#### Work order
Look below for the line that contains "17,CONFORMAL_DEP (material SiN; thk nm 10)", then copy it and each following line exactly, through and including the line that contains "- All layers under 20 are left as they were.".

----- Given entries

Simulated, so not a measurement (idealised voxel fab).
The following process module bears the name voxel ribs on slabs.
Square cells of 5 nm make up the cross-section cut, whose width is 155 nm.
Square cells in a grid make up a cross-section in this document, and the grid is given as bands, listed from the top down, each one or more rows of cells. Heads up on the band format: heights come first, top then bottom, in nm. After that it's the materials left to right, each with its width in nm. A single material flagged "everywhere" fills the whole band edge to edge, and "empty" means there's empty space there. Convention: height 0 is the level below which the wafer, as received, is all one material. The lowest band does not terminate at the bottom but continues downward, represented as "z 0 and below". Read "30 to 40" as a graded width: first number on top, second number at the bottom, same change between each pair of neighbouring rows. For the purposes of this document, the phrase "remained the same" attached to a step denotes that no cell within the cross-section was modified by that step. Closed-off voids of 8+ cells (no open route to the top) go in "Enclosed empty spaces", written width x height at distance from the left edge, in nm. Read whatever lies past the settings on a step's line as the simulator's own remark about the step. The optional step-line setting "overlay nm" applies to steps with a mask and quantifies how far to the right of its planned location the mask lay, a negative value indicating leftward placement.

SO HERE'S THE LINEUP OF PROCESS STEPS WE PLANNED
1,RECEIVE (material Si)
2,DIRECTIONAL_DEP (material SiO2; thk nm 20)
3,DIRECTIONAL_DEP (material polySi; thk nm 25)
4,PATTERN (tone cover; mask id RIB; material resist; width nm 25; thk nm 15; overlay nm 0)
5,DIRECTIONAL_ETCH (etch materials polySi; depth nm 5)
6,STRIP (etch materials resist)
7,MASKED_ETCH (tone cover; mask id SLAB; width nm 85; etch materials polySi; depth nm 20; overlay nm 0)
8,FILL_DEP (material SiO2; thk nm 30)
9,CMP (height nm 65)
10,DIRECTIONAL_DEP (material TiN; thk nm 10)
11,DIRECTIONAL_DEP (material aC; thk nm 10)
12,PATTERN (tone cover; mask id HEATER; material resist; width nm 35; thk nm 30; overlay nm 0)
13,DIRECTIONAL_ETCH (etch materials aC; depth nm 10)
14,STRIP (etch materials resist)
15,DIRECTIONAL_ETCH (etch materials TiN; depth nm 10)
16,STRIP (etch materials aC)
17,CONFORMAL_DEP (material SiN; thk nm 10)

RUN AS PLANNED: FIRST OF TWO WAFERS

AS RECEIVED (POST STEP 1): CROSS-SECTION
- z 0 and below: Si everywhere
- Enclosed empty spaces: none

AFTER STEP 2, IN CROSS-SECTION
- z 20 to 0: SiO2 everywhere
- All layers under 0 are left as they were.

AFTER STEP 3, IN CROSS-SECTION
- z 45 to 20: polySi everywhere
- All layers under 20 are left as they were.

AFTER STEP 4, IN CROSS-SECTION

----------

#### Task result
17,CONFORMAL_DEP (material SiN; thk nm 10)

RUN AS PLANNED: FIRST OF TWO WAFERS

AS RECEIVED (POST STEP 1): CROSS-SECTION
- z 0 and below: Si everywhere
- Enclosed empty spaces: none

AFTER STEP 2, IN CROSS-SECTION
- z 20 to 0: SiO2 everywhere
- All layers under 0 are left as they were.

AFTER STEP 3, IN CROSS-SECTION
- z 45 to 20: polySi everywhere
- All layers under 20 are left as they were.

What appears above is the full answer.